———

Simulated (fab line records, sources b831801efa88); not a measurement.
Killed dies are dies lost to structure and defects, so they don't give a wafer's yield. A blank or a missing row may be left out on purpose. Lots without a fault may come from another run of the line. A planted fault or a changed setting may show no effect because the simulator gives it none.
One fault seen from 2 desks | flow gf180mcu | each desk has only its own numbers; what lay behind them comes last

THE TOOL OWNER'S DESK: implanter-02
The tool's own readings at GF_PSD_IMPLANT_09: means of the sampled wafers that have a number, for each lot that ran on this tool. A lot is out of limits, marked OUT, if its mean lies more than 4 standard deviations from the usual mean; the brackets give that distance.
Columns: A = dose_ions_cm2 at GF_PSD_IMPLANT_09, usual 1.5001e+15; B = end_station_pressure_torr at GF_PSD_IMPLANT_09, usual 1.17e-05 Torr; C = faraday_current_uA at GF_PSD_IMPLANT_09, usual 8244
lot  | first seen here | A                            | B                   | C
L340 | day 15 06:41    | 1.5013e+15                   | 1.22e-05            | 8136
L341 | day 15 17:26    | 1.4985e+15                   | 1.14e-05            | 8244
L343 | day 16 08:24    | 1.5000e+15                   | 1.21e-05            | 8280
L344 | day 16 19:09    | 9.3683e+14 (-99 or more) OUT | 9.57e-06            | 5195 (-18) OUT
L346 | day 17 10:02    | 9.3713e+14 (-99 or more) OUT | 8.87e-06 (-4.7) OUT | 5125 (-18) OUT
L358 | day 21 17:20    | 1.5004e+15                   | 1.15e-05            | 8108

———

**ACTIVITY**
Return the lines above precisely as they appear, beginning at the first line and ending at the line with "Killed dies are", and nothing after it.

**REPLY**
Simulated (fab line records, sources b831801efa88); not a measurement.
Killed dies are dies lost to structure and defects, so they don't give a wafer's yield. A blank or a missing row may be left out on purpose. Lots without a fault may come from another run of the line. A planted fault or a changed setting may show no effect because the simulator gives it none.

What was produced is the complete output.